——
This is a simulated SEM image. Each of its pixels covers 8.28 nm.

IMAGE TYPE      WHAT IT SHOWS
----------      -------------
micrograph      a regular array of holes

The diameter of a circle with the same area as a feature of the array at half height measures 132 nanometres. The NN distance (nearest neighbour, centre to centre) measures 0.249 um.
——

EXERCISE: Every line from the top of the material above through the line holding "array of holes" should be reproduced word for word, and nothing beyond it.

RESPONSE AREA:
This is a simulated SEM image. Each of its pixels covers 8.28 nm.

IMAGE TYPE      WHAT IT SHOWS
----------      -------------
micrograph      a regular array of holes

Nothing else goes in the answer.